▸ Activity:
Stop at the line containing "The cross-section shown": every line of the listing from the first up to that one must be set down exactly.

**** Dataset records ****
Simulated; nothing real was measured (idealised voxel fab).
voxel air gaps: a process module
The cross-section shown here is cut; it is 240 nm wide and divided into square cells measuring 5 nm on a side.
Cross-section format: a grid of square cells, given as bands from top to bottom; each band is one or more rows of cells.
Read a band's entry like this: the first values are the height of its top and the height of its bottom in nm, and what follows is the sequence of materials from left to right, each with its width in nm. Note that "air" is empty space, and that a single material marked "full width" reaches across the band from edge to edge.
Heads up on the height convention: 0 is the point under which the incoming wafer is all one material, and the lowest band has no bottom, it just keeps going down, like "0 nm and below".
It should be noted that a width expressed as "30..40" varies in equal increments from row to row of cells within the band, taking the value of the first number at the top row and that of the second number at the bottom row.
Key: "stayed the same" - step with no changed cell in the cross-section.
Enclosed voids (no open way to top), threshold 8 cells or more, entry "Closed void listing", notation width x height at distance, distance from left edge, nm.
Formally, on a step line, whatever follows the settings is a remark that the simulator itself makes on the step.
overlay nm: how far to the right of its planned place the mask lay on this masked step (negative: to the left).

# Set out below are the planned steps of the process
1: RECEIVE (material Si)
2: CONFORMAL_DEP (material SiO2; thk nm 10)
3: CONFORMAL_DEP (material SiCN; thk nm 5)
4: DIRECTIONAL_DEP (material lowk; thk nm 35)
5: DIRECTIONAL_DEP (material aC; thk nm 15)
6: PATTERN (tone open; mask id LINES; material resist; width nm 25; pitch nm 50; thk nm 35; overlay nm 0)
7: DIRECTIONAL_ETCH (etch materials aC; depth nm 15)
****

▸ Exercise solution:
Simulated; nothing real was measured (idealised voxel fab).
voxel air gaps: a process module
The cross-section shown here is cut; it is 240 nm wide and divided into square cells measuring 5 nm on a side.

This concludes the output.